#### Data extracts:
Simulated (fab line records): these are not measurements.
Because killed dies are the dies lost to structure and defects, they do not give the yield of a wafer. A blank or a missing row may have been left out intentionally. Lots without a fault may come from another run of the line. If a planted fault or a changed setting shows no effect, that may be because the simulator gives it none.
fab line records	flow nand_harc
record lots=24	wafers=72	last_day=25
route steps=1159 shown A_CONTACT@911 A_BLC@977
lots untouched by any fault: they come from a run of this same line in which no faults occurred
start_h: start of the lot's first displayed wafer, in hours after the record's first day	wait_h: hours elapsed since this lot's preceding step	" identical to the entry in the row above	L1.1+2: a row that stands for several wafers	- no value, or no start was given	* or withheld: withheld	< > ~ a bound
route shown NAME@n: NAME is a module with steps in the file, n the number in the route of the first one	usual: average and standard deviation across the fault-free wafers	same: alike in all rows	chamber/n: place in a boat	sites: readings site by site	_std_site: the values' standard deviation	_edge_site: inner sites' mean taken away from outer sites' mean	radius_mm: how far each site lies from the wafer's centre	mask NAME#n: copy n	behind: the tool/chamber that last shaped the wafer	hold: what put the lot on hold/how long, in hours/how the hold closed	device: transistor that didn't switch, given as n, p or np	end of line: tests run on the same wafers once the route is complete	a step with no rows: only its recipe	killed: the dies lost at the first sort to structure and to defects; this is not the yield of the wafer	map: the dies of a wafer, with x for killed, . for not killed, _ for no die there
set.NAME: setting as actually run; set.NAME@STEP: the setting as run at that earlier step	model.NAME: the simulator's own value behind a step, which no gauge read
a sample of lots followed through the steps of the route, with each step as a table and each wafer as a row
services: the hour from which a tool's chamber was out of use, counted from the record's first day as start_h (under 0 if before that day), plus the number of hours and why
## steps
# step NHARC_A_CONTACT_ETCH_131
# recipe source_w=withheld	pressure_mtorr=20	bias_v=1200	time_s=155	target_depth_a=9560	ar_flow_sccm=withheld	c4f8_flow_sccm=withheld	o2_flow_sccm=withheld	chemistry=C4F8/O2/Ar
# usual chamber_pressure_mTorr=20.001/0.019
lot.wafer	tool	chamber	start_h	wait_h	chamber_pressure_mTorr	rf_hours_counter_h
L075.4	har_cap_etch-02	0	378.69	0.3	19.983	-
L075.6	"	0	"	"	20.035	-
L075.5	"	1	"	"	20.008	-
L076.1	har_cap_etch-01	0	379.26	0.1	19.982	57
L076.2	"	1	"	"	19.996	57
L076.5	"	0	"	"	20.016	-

#### Work instruction:
Set down the lines of the listing word for word, from its first line through the line containing "start_h: start of". Both of those lines belong in the answer, and no others do.

#### Written answer:
Simulated (fab line records): these are not measurements.
Because killed dies are the dies lost to structure and defects, they do not give the yield of a wafer. A blank or a missing row may have been left out intentionally. Lots without a fault may come from another run of the line. If a planted fault or a changed setting shows no effect, that may be because the simulator gives it none.
fab line records	flow nand_harc
record lots=24	wafers=72	last_day=25
route steps=1159 shown A_CONTACT@911 A_BLC@977
lots untouched by any fault: they come from a run of this same line in which no faults occurred
start_h: start of the lot's first displayed wafer, in hours after the record's first day	wait_h: hours elapsed since this lot's preceding step	" identical to the entry in the row above	L1.1+2: a row that stands for several wafers	- no value, or no start was given	* or withheld: withheld	< > ~ a bound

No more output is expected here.